Source material:
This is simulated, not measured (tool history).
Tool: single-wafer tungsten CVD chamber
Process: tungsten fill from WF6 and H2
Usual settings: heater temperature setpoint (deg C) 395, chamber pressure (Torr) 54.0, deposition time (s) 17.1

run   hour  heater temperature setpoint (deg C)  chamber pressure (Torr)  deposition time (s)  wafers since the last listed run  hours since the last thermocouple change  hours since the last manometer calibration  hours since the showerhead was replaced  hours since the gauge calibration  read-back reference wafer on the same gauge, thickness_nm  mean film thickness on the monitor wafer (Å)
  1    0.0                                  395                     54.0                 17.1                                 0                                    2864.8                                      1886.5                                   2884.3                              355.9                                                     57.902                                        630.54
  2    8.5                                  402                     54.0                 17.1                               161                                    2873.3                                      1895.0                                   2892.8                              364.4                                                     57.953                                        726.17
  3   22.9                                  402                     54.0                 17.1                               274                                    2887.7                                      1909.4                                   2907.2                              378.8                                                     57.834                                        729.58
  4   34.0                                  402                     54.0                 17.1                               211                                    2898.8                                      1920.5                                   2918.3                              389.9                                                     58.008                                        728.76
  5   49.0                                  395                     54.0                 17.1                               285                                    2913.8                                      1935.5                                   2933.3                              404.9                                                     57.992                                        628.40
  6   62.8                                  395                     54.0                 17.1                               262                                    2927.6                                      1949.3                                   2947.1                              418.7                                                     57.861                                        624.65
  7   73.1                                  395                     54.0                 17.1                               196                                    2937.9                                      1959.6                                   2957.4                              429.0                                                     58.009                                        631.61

Required action:
Reproduce every line of the entries above, unchanged, from the very first one down to and including the line containing "monitor wafer (Å)".

Your solution:
This is simulated, not measured (tool history).
Tool: single-wafer tungsten CVD chamber
Process: tungsten fill from WF6 and H2
Usual settings: heater temperature setpoint (deg C) 395, chamber pressure (Torr) 54.0, deposition time (s) 17.1

run   hour  heater temperature setpoint (deg C)  chamber pressure (Torr)  deposition time (s)  wafers since the last listed run  hours since the last thermocouple change  hours since the last manometer calibration  hours since the showerhead was replaced  hours since the gauge calibration  read-back reference wafer on the same gauge, thickness_nm  mean film thickness on the monitor wafer (Å)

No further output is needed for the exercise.